## RECORD EXTRACTS:
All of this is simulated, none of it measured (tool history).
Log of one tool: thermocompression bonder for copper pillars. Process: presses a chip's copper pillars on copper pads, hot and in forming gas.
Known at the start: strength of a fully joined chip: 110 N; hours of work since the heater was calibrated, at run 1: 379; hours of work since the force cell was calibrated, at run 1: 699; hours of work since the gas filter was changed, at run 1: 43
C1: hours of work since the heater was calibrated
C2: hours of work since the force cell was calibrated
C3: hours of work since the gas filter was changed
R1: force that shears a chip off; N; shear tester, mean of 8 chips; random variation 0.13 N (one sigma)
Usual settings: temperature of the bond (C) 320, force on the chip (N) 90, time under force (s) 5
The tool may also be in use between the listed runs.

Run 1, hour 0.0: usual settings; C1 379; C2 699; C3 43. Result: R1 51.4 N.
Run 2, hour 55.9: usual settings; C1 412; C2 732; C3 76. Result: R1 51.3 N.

## REQUIREMENT:
Output the whole of the material above, exactly.

## ANSWER SPACE:
All of this is simulated, none of it measured (tool history).
Log of one tool: thermocompression bonder for copper pillars. Process: presses a chip's copper pillars on copper pads, hot and in forming gas.
Known at the start: strength of a fully joined chip: 110 N; hours of work since the heater was calibrated, at run 1: 379; hours of work since the force cell was calibrated, at run 1: 699; hours of work since the gas filter was changed, at run 1: 43
C1: hours of work since the heater was calibrated
C2: hours of work since the force cell was calibrated
C3: hours of work since the gas filter was changed
R1: force that shears a chip off; N; shear tester, mean of 8 chips; random variation 0.13 N (one sigma)
Usual settings: temperature of the bond (C) 320, force on the chip (N) 90, time under force (s) 5
The tool may also be in use between the listed runs.

Run 1, hour 0.0: usual settings; C1 379; C2 699; C3 43. Result: R1 51.4 N.
Run 2, hour 55.9: usual settings; C1 412; C2 732; C3 76. Result: R1 51.3 N.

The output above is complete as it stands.